■ **Brief**
From the line below that contains "The wafer is" to the line that contains "3 | DEHYDRATE | 150 C, 120 s", repeat every line exactly, both ends included, and nothing else.

---+---

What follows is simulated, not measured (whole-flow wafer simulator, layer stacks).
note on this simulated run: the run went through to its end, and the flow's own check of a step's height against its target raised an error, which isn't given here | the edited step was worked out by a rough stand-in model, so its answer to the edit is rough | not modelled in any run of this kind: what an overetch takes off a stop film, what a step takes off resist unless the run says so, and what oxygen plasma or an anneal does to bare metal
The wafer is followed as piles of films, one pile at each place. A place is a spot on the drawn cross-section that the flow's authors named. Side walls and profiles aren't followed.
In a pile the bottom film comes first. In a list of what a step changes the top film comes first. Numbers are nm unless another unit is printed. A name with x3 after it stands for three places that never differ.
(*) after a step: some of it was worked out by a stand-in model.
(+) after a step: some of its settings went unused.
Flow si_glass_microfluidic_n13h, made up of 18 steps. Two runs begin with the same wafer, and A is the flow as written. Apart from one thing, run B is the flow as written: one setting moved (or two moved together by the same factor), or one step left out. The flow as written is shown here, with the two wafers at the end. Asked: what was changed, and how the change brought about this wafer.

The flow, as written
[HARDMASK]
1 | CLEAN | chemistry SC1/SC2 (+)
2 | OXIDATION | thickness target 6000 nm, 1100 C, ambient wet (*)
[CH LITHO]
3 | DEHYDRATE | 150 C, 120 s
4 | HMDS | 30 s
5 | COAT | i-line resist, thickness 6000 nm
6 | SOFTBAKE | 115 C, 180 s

---+---

■ **Exercise solution**
The wafer is followed as piles of films, one pile at each place. A place is a spot on the drawn cross-section that the flow's authors named. Side walls and profiles aren't followed.
In a pile the bottom film comes first. In a list of what a step changes the top film comes first. Numbers are nm unless another unit is printed. A name with x3 after it stands for three places that never differ.
(*) after a step: some of it was worked out by a stand-in model.
(+) after a step: some of its settings went unused.
Flow si_glass_microfluidic_n13h, made up of 18 steps. Two runs begin with the same wafer, and A is the flow as written. Apart from one thing, run B is the flow as written: one setting moved (or two moved together by the same factor), or one step left out. The flow as written is shown here, with the two wafers at the end. Asked: what was changed, and how the change brought about this wafer.

The flow, as written
[HARDMASK]
1 | CLEAN | chemistry SC1/SC2 (+)
2 | OXIDATION | thickness target 6000 nm, 1100 C, ambient wet (*)
[CH LITHO]
3 | DEHYDRATE | 150 C, 120 s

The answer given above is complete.